EXERCISE
Copy the records below word for word. Stop after the line that contains "A polisher for".

== DATA FOR REVIEW ==

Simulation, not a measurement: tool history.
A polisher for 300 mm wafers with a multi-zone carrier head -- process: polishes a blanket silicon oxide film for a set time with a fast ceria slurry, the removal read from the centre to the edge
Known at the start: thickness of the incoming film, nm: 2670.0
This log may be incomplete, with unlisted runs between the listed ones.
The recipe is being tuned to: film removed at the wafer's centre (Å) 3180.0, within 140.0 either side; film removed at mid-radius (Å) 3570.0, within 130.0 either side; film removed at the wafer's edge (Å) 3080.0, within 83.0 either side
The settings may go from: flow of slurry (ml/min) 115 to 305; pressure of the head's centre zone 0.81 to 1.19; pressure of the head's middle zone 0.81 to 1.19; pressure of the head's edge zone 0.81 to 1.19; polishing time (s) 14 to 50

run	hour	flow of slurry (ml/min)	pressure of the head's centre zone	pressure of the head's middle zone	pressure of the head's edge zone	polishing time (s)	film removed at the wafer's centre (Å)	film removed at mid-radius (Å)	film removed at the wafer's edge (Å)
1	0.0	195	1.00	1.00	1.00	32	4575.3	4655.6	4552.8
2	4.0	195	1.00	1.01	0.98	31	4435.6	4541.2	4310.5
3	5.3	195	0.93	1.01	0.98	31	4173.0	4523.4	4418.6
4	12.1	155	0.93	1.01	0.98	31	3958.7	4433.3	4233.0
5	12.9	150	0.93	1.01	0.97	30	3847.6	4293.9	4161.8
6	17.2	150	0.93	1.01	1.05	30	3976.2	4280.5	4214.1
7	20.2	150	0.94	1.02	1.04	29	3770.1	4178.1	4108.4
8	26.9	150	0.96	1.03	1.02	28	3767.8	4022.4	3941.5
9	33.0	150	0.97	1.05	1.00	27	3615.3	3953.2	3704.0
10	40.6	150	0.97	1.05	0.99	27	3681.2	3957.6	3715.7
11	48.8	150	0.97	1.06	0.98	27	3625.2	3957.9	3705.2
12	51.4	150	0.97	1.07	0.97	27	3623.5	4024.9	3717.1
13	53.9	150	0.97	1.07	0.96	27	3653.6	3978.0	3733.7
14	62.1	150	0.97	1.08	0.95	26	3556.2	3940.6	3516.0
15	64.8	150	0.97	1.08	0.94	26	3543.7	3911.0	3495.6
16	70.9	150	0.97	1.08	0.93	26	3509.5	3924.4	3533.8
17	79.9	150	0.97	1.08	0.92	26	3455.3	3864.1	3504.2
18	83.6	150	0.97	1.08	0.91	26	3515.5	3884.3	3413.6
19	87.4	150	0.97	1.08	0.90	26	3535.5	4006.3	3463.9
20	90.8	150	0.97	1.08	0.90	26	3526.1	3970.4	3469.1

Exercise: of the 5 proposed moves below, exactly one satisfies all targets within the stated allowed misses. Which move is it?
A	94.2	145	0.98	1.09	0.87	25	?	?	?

===

RESPONSE AREA
Simulation, not a measurement: tool history.
A polisher for 300 mm wafers with a multi-zone carrier head -- process: polishes a blanket silicon oxide film for a set time with a fast ceria slurry, the removal read from the centre to the edge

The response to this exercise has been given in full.